WORK ITEM: Restate exactly the lines from the top of the listing below to the line containing "A cross-section is"; the remaining lines are not wanted.

____________________
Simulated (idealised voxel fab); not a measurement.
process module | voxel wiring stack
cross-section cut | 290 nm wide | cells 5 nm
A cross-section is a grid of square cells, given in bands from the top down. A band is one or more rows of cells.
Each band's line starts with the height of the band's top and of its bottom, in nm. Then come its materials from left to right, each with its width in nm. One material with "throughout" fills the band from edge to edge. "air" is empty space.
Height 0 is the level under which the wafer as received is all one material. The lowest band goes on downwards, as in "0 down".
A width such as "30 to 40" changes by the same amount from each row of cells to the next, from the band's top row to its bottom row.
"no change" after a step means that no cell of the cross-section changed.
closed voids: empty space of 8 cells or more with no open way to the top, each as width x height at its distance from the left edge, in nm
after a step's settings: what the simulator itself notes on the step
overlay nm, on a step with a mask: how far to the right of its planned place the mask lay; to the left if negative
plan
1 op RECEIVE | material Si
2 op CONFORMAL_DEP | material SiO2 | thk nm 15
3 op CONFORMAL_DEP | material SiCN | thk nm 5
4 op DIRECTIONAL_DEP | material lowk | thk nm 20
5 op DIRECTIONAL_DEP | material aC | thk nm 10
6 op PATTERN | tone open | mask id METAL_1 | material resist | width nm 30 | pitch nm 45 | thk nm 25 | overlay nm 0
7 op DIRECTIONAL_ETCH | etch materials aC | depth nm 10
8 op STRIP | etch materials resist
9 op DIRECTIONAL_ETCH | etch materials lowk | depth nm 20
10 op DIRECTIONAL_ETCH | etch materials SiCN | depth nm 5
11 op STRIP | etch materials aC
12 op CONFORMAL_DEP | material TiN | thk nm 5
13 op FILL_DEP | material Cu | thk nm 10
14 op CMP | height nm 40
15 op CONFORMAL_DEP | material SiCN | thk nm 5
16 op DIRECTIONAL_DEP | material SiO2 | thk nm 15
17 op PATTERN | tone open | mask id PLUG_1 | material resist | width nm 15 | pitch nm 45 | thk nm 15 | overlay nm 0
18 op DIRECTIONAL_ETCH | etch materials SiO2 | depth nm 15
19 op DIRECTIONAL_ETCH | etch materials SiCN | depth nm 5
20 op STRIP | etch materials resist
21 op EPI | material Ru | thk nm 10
____________________

ANSWER AREA:
Simulated (idealised voxel fab); not a measurement.
process module | voxel wiring stack
cross-section cut | 290 nm wide | cells 5 nm
A cross-section is a grid of square cells, given in bands from the top down. A band is one or more rows of cells.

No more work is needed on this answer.